========================

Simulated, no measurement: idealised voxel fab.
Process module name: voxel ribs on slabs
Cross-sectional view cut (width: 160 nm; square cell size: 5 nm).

========================

Requirement –
Please restate each record exactly as it reads.

Exercise answer –
Simulated, no measurement: idealised voxel fab.
Process module name: voxel ribs on slabs
Cross-sectional view cut (width: 160 nm; square cell size: 5 nm).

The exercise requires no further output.